EXTRACTED MATERIAL:
____________________
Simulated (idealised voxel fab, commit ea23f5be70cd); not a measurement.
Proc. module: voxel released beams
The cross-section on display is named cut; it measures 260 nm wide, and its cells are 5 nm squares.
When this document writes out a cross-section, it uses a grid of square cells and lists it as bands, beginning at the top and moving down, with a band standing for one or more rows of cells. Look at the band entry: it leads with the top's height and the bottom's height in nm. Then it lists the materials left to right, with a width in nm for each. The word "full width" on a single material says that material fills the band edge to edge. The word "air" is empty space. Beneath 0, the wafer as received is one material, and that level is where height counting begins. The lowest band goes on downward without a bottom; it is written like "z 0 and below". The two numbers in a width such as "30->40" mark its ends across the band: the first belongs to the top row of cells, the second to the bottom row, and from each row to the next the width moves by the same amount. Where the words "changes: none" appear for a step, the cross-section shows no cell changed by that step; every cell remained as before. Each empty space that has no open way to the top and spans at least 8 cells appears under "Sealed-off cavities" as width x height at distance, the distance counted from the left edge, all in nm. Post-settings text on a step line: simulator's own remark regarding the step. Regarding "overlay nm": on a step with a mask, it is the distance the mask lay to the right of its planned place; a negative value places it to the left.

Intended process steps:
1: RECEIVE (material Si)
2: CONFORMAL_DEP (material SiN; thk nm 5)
____________________

EXERCISE: The answer must be every entry, reproduced exactly.

WRITTEN SOLUTION:
Simulated (idealised voxel fab, commit ea23f5be70cd); not a measurement.
Proc. module: voxel released beams
The cross-section on display is named cut; it measures 260 nm wide, and its cells are 5 nm squares.
When this document writes out a cross-section, it uses a grid of square cells and lists it as bands, beginning at the top and moving down, with a band standing for one or more rows of cells. Look at the band entry: it leads with the top's height and the bottom's height in nm. Then it lists the materials left to right, with a width in nm for each. The word "full width" on a single material says that material fills the band edge to edge. The word "air" is empty space. Beneath 0, the wafer as received is one material, and that level is where height counting begins. The lowest band goes on downward without a bottom; it is written like "z 0 and below". The two numbers in a width such as "30->40" mark its ends across the band: the first belongs to the top row of cells, the second to the bottom row, and from each row to the next the width moves by the same amount. Where the words "changes: none" appear for a step, the cross-section shows no cell changed by that step; every cell remained as before. Each empty space that has no open way to the top and spans at least 8 cells appears under "Sealed-off cavities" as width x height at distance, the distance counted from the left edge, all in nm. Post-settings text on a step line: simulator's own remark regarding the step. Regarding "overlay nm": on a step with a mask, it is the distance the mask lay to the right of its planned place; a negative value places it to the left.

Intended process steps:
1: RECEIVE (material Si)
2: CONFORMAL_DEP (material SiN; thk nm 5)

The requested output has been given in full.